>>>

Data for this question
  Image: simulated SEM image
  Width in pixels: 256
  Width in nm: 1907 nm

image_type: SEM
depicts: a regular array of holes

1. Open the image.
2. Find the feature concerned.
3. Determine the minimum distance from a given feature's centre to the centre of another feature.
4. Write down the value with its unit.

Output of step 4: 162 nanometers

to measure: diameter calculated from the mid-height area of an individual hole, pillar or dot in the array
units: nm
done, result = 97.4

<<<

Extract the lines of the preceding material that run from the line with "2. Find the feature concerned." through the line with "Output of step 4: 162 nanometers", inclusive, reproducing them exactly and adding nothing.

2. Find the feature concerned.
3. Determine the minimum distance from a given feature's centre to the centre of another feature.
4. Write down the value with its unit.

Output of step 4: 162 nanometers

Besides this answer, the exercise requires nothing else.